Please repeat all the entries. Nothing may differ.

Top of RAW DATA

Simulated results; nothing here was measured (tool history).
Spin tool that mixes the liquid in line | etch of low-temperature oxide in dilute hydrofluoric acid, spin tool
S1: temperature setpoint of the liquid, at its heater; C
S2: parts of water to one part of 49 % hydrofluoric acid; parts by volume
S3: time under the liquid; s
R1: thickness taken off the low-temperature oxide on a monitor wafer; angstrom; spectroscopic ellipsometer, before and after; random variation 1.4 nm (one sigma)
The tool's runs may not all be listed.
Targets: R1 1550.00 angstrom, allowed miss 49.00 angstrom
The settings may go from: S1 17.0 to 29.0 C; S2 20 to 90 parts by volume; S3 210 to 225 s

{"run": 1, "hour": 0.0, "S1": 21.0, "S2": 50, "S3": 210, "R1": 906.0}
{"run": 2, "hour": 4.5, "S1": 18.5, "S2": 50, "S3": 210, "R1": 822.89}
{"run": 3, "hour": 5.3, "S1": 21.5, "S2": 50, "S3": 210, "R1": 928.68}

Bottom of RAW DATA

▶ _EXERCISE OUTPUT_
Simulated results; nothing here was measured (tool history).
Spin tool that mixes the liquid in line | etch of low-temperature oxide in dilute hydrofluoric acid, spin tool
S1: temperature setpoint of the liquid, at its heater; C
S2: parts of water to one part of 49 % hydrofluoric acid; parts by volume
S3: time under the liquid; s
R1: thickness taken off the low-temperature oxide on a monitor wafer; angstrom; spectroscopic ellipsometer, before and after; random variation 1.4 nm (one sigma)
The tool's runs may not all be listed.
Targets: R1 1550.00 angstrom, allowed miss 49.00 angstrom
The settings may go from: S1 17.0 to 29.0 C; S2 20 to 90 parts by volume; S3 210 to 225 s

{"run": 1, "hour": 0.0, "S1": 21.0, "S2": 50, "S3": 210, "R1": 906.0}
{"run": 2, "hour": 4.5, "S1": 18.5, "S2": 50, "S3": 210, "R1": 822.89}
{"run": 3, "hour": 5.3, "S1": 21.5, "S2": 50, "S3": 210, "R1": 928.68}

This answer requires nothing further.